EXCERPTED RECORDS >>
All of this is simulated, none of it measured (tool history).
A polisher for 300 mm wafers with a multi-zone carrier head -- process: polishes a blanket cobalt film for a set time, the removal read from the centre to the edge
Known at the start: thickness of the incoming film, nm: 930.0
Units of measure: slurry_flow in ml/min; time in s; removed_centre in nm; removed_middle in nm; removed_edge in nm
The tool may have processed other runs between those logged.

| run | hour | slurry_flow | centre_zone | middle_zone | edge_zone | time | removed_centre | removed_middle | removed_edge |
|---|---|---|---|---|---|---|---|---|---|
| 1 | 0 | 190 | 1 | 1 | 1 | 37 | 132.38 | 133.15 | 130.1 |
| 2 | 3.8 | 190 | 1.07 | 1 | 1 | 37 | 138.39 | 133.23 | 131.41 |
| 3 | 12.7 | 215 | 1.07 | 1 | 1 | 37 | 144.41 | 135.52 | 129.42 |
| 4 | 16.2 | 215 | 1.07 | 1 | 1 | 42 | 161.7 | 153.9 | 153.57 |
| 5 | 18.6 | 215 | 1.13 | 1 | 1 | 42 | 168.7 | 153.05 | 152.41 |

ACTIVITY >> Within the material above, output exactly the lines from the one with "133.15 | 130.1 |" through the one with "153.9 | 153.57 |", end lines included, and nothing besides.

WRITTEN REPLY >>
| 1 | 0 | 190 | 1 | 1 | 1 | 37 | 132.38 | 133.15 | 130.1 |
| 2 | 3.8 | 190 | 1.07 | 1 | 1 | 37 | 138.39 | 133.23 | 131.41 |
| 3 | 12.7 | 215 | 1.07 | 1 | 1 | 37 | 144.41 | 135.52 | 129.42 |
| 4 | 16.2 | 215 | 1.07 | 1 | 1 | 42 | 161.7 | 153.9 | 153.57 |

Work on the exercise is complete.